Reproduce every entry word for word.

------------

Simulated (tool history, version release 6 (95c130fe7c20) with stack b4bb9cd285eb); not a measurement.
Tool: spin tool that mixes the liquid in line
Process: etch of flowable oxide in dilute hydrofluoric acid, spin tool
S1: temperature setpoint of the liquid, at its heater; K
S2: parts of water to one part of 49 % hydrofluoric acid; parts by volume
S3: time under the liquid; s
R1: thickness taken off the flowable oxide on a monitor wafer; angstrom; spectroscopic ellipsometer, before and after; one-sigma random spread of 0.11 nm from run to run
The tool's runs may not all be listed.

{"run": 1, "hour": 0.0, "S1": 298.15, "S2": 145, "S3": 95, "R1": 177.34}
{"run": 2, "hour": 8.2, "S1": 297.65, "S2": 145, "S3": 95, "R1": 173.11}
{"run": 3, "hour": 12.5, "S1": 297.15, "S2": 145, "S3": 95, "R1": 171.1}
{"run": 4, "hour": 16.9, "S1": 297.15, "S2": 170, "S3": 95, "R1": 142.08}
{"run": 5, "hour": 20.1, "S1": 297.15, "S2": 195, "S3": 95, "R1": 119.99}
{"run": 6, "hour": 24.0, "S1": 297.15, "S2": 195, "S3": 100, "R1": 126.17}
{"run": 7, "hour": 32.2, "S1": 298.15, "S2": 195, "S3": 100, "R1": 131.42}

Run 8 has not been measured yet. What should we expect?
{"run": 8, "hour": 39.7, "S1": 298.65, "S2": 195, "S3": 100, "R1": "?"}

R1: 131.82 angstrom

------------

▶ **Result**:
Simulated (tool history, version release 6 (95c130fe7c20) with stack b4bb9cd285eb); not a measurement.
Tool: spin tool that mixes the liquid in line
Process: etch of flowable oxide in dilute hydrofluoric acid, spin tool
S1: temperature setpoint of the liquid, at its heater; K
S2: parts of water to one part of 49 % hydrofluoric acid; parts by volume
S3: time under the liquid; s
R1: thickness taken off the flowable oxide on a monitor wafer; angstrom; spectroscopic ellipsometer, before and after; one-sigma random spread of 0.11 nm from run to run
The tool's runs may not all be listed.

{"run": 1, "hour": 0.0, "S1": 298.15, "S2": 145, "S3": 95, "R1": 177.34}
{"run": 2, "hour": 8.2, "S1": 297.65, "S2": 145, "S3": 95, "R1": 173.11}
{"run": 3, "hour": 12.5, "S1": 297.15, "S2": 145, "S3": 95, "R1": 171.1}
{"run": 4, "hour": 16.9, "S1": 297.15, "S2": 170, "S3": 95, "R1": 142.08}
{"run": 5, "hour": 20.1, "S1": 297.15, "S2": 195, "S3": 95, "R1": 119.99}
{"run": 6, "hour": 24.0, "S1": 297.15, "S2": 195, "S3": 100, "R1": 126.17}
{"run": 7, "hour": 32.2, "S1": 298.15, "S2": 195, "S3": 100, "R1": 131.42}

Run 8 has not been measured yet. What should we expect?
{"run": 8, "hour": 39.7, "S1": 298.65, "S2": 195, "S3": 100, "R1": "?"}

R1: 131.82 angstrom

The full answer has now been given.